========
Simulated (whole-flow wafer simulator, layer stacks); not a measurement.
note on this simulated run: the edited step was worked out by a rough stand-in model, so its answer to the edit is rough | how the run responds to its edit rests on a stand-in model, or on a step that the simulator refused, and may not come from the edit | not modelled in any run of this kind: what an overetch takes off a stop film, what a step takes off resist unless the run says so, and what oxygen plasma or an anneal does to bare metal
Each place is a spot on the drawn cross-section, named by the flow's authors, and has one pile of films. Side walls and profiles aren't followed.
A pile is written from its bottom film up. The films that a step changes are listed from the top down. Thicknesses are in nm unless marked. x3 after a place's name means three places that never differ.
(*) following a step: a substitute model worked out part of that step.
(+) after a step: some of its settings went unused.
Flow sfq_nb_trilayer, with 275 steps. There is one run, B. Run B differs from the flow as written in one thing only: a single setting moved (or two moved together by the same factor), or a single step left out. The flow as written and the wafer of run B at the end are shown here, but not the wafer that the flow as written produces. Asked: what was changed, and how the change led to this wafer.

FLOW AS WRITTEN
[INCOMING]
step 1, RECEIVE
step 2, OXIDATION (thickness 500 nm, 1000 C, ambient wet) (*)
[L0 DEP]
========

▶ Task item:
Above are the entries. Copy exactly the part that opens with the line containing "Each place is" and closes with the line containing "step 2, OXIDATION", and no more.

▶ Solution:
Each place is a spot on the drawn cross-section, named by the flow's authors, and has one pile of films. Side walls and profiles aren't followed.
A pile is written from its bottom film up. The films that a step changes are listed from the top down. Thicknesses are in nm unless marked. x3 after a place's name means three places that never differ.
(*) following a step: a substitute model worked out part of that step.
(+) after a step: some of its settings went unused.
Flow sfq_nb_trilayer, with 275 steps. There is one run, B. Run B differs from the flow as written in one thing only: a single setting moved (or two moved together by the same factor), or a single step left out. The flow as written and the wafer of run B at the end are shown here, but not the wafer that the flow as written produces. Asked: what was changed, and how the change led to this wafer.

FLOW AS WRITTEN
[INCOMING]
step 1, RECEIVE
step 2, OXIDATION (thickness 500 nm, 1000 C, ambient wet) (*)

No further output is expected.